»»

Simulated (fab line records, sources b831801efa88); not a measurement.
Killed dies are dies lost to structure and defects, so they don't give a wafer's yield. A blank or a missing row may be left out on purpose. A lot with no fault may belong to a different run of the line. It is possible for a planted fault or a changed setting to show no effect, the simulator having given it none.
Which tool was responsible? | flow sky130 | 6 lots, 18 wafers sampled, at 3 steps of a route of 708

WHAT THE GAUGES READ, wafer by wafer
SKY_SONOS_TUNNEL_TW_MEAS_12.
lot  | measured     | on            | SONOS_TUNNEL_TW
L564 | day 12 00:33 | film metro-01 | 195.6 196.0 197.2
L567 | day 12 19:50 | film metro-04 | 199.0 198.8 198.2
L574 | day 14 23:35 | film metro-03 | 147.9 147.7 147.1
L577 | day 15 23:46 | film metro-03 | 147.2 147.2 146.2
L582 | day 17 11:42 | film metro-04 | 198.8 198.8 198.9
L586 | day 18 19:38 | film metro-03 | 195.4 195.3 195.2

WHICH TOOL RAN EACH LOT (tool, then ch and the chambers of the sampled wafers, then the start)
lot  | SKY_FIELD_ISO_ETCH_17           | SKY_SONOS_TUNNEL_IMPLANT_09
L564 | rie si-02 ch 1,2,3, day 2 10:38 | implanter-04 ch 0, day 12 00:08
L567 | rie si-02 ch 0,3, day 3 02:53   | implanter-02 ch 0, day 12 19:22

««

** WORK INSTRUCTION **
Copy each entry exactly, leaving every line as it is.

** EXERCISE SOLUTION **
Simulated (fab line records, sources b831801efa88); not a measurement.
Killed dies are dies lost to structure and defects, so they don't give a wafer's yield. A blank or a missing row may be left out on purpose. A lot with no fault may belong to a different run of the line. It is possible for a planted fault or a changed setting to show no effect, the simulator having given it none.
Which tool was responsible? | flow sky130 | 6 lots, 18 wafers sampled, at 3 steps of a route of 708

WHAT THE GAUGES READ, wafer by wafer
SKY_SONOS_TUNNEL_TW_MEAS_12.
lot  | measured     | on            | SONOS_TUNNEL_TW
L564 | day 12 00:33 | film metro-01 | 195.6 196.0 197.2
L567 | day 12 19:50 | film metro-04 | 199.0 198.8 198.2
L574 | day 14 23:35 | film metro-03 | 147.9 147.7 147.1
L577 | day 15 23:46 | film metro-03 | 147.2 147.2 146.2
L582 | day 17 11:42 | film metro-04 | 198.8 198.8 198.9
L586 | day 18 19:38 | film metro-03 | 195.4 195.3 195.2

WHICH TOOL RAN EACH LOT (tool, then ch and the chambers of the sampled wafers, then the start)
lot  | SKY_FIELD_ISO_ETCH_17           | SKY_SONOS_TUNNEL_IMPLANT_09
L564 | rie si-02 ch 1,2,3, day 2 10:38 | implanter-04 ch 0, day 12 00:08
L567 | rie si-02 ch 0,3, day 3 02:53   | implanter-02 ch 0, day 12 19:22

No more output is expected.